**EXTRACTED MATERIAL**
Content starts

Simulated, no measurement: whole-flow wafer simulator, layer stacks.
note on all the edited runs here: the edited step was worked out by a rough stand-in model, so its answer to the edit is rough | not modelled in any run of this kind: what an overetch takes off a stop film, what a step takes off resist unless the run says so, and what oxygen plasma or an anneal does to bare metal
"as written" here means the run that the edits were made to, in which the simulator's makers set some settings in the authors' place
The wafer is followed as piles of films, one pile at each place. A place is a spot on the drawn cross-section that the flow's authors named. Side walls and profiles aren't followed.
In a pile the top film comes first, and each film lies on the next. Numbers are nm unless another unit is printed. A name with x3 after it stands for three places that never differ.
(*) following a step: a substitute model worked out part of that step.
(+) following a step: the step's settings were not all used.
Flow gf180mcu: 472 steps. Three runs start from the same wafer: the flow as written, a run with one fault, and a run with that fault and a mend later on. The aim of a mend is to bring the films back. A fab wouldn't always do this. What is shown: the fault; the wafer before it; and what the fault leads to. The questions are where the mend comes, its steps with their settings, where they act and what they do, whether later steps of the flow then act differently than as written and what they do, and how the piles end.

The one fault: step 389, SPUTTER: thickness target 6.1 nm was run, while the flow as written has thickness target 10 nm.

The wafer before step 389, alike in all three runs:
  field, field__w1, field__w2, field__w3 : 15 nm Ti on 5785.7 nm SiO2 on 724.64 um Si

Content ends

**EXERCISE**
Exactly as they appear, copy the lines of the listing above from the first through the one that contains "the authors' place", and nothing more.

**TASK RESULT**
Simulated, no measurement: whole-flow wafer simulator, layer stacks.
note on all the edited runs here: the edited step was worked out by a rough stand-in model, so its answer to the edit is rough | not modelled in any run of this kind: what an overetch takes off a stop film, what a step takes off resist unless the run says so, and what oxygen plasma or an anneal does to bare metal
"as written" here means the run that the edits were made to, in which the simulator's makers set some settings in the authors' place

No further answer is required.